----------------------------------------

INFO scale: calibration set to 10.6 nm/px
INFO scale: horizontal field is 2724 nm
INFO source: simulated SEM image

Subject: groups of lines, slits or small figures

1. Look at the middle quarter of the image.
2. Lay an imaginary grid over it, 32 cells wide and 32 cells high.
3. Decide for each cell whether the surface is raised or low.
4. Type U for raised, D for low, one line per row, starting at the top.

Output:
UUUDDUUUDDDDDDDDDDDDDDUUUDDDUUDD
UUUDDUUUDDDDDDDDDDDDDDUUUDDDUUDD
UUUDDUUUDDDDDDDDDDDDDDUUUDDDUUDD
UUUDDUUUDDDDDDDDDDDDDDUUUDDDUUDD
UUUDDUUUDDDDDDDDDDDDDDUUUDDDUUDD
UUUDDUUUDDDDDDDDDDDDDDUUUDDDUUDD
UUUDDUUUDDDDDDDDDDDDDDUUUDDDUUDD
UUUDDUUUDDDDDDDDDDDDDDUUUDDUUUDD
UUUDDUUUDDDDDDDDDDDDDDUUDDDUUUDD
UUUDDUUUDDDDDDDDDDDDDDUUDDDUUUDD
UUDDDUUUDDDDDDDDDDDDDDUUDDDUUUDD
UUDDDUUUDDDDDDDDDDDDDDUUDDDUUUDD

----------------------------------------

▸ Work item
The full listing needs to be transcribed exactly.

▸ Answer section
INFO scale: calibration set to 10.6 nm/px
INFO scale: horizontal field is 2724 nm
INFO source: simulated SEM image

Subject: groups of lines, slits or small figures

1. Look at the middle quarter of the image.
2. Lay an imaginary grid over it, 32 cells wide and 32 cells high.
3. Decide for each cell whether the surface is raised or low.
4. Type U for raised, D for low, one line per row, starting at the top.

Output:
UUUDDUUUDDDDDDDDDDDDDDUUUDDDUUDD
UUUDDUUUDDDDDDDDDDDDDDUUUDDDUUDD
UUUDDUUUDDDDDDDDDDDDDDUUUDDDUUDD
UUUDDUUUDDDDDDDDDDDDDDUUUDDDUUDD
UUUDDUUUDDDDDDDDDDDDDDUUUDDDUUDD
UUUDDUUUDDDDDDDDDDDDDDUUUDDDUUDD
UUUDDUUUDDDDDDDDDDDDDDUUUDDDUUDD
UUUDDUUUDDDDDDDDDDDDDDUUUDDUUUDD
UUUDDUUUDDDDDDDDDDDDDDUUDDDUUUDD
UUUDDUUUDDDDDDDDDDDDDDUUDDDUUUDD
UUDDDUUUDDDDDDDDDDDDDDUUDDDUUUDD
UUDDDUUUDDDDDDDDDDDDDDUUDDDUUUDD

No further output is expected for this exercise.